Work task » Below are some records. Print exactly the lines between the one holding "note on this" and the one holding "1 | RECEIVE", inclusive, and nothing else.

Given records »
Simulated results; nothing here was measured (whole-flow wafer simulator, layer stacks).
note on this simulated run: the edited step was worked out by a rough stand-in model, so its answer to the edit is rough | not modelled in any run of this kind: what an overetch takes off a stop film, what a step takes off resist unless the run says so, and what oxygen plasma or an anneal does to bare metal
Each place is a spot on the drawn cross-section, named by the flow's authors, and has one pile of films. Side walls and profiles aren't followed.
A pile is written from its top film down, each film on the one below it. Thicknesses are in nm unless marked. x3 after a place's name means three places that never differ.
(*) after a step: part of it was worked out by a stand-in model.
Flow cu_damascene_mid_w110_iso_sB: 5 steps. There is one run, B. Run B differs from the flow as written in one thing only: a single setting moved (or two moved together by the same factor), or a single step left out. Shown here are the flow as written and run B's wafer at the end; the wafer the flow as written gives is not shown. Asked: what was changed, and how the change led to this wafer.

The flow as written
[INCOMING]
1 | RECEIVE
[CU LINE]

Your response »
note on this simulated run: the edited step was worked out by a rough stand-in model, so its answer to the edit is rough | not modelled in any run of this kind: what an overetch takes off a stop film, what a step takes off resist unless the run says so, and what oxygen plasma or an anneal does to bare metal
Each place is a spot on the drawn cross-section, named by the flow's authors, and has one pile of films. Side walls and profiles aren't followed.
A pile is written from its top film down, each film on the one below it. Thicknesses are in nm unless marked. x3 after a place's name means three places that never differ.
(*) after a step: part of it was worked out by a stand-in model.
Flow cu_damascene_mid_w110_iso_sB: 5 steps. There is one run, B. Run B differs from the flow as written in one thing only: a single setting moved (or two moved together by the same factor), or a single step left out. Shown here are the flow as written and run B's wafer at the end; the wafer the flow as written gives is not shown. Asked: what was changed, and how the change led to this wafer.

The flow as written
[INCOMING]
1 | RECEIVE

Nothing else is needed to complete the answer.